[Exercise data]:
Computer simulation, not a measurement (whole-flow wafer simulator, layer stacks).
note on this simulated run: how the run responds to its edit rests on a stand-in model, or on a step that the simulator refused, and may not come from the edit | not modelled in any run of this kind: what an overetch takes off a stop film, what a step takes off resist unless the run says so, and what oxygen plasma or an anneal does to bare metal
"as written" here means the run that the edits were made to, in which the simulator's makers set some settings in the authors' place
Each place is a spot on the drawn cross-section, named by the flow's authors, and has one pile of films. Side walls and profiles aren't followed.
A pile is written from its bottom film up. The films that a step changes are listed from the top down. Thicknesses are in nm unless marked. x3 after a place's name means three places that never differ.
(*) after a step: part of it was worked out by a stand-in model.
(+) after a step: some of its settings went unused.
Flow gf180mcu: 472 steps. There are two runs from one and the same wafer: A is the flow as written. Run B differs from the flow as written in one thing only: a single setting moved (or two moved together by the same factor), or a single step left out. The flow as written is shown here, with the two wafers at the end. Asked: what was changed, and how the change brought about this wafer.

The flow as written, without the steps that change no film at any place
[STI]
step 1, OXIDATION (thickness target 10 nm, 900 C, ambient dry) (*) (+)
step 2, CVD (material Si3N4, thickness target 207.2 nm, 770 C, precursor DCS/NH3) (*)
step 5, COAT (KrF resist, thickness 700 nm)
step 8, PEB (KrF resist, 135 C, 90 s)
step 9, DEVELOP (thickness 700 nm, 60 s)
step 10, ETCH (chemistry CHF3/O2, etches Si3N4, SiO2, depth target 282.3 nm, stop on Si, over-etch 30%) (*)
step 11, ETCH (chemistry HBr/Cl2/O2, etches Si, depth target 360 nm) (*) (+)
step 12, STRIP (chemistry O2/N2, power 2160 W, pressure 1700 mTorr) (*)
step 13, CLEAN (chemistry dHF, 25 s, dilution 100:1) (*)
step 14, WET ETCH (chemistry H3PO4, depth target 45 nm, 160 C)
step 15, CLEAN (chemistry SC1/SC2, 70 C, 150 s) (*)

[Work order]:
Print the lines above, unchanged, from the start of the records to the line with "step 14, WET", including that final line.

[Response area]:
Computer simulation, not a measurement (whole-flow wafer simulator, layer stacks).
note on this simulated run: how the run responds to its edit rests on a stand-in model, or on a step that the simulator refused, and may not come from the edit | not modelled in any run of this kind: what an overetch takes off a stop film, what a step takes off resist unless the run says so, and what oxygen plasma or an anneal does to bare metal
"as written" here means the run that the edits were made to, in which the simulator's makers set some settings in the authors' place
Each place is a spot on the drawn cross-section, named by the flow's authors, and has one pile of films. Side walls and profiles aren't followed.
A pile is written from its bottom film up. The films that a step changes are listed from the top down. Thicknesses are in nm unless marked. x3 after a place's name means three places that never differ.
(*) after a step: part of it was worked out by a stand-in model.
(+) after a step: some of its settings went unused.
Flow gf180mcu: 472 steps. There are two runs from one and the same wafer: A is the flow as written. Run B differs from the flow as written in one thing only: a single setting moved (or two moved together by the same factor), or a single step left out. The flow as written is shown here, with the two wafers at the end. Asked: what was changed, and how the change brought about this wafer.

The flow as written, without the steps that change no film at any place
[STI]
step 1, OXIDATION (thickness target 10 nm, 900 C, ambient dry) (*) (+)
step 2, CVD (material Si3N4, thickness target 207.2 nm, 770 C, precursor DCS/NH3) (*)
step 5, COAT (KrF resist, thickness 700 nm)
step 8, PEB (KrF resist, 135 C, 90 s)
step 9, DEVELOP (thickness 700 nm, 60 s)
step 10, ETCH (chemistry CHF3/O2, etches Si3N4, SiO2, depth target 282.3 nm, stop on Si, over-etch 30%) (*)
step 11, ETCH (chemistry HBr/Cl2/O2, etches Si, depth target 360 nm) (*) (+)
step 12, STRIP (chemistry O2/N2, power 2160 W, pressure 1700 mTorr) (*)
step 13, CLEAN (chemistry dHF, 25 s, dilution 100:1) (*)
step 14, WET ETCH (chemistry H3PO4, depth target 45 nm, 160 C)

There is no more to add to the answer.